- **Data provided**:
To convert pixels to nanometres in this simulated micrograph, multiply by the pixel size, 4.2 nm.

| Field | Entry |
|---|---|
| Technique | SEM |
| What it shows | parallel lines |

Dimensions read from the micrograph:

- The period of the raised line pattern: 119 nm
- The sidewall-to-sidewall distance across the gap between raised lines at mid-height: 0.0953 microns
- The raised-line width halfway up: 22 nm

- **Work request**: The full listing above is to be transcribed exactly.

- **Written solution**:
To convert pixels to nanometres in this simulated micrograph, multiply by the pixel size, 4.2 nm.

| Field | Entry |
|---|---|
| Technique | SEM |
| What it shows | parallel lines |

Dimensions read from the micrograph:

- The period of the raised line pattern: 119 nm
- The sidewall-to-sidewall distance across the gap between raised lines at mid-height: 0.0953 microns
- The raised-line width halfway up: 22 nm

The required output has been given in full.